-.-.-

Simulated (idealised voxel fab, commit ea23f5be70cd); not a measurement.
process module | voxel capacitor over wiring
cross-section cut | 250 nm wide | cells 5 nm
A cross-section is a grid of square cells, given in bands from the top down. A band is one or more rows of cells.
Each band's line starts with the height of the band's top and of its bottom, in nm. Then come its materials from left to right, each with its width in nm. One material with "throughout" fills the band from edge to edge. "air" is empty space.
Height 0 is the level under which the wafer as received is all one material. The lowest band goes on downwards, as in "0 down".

-.-.-

→ **Work request**: Everything in the listing should be written out exactly.

→ **Your solution**:
Simulated (idealised voxel fab, commit ea23f5be70cd); not a measurement.
process module | voxel capacitor over wiring
cross-section cut | 250 nm wide | cells 5 nm
A cross-section is a grid of square cells, given in bands from the top down. A band is one or more rows of cells.
Each band's line starts with the height of the band's top and of its bottom, in nm. Then come its materials from left to right, each with its width in nm. One material with "throughout" fills the band from edge to edge. "air" is empty space.
Height 0 is the level under which the wafer as received is all one material. The lowest band goes on downwards, as in "0 down".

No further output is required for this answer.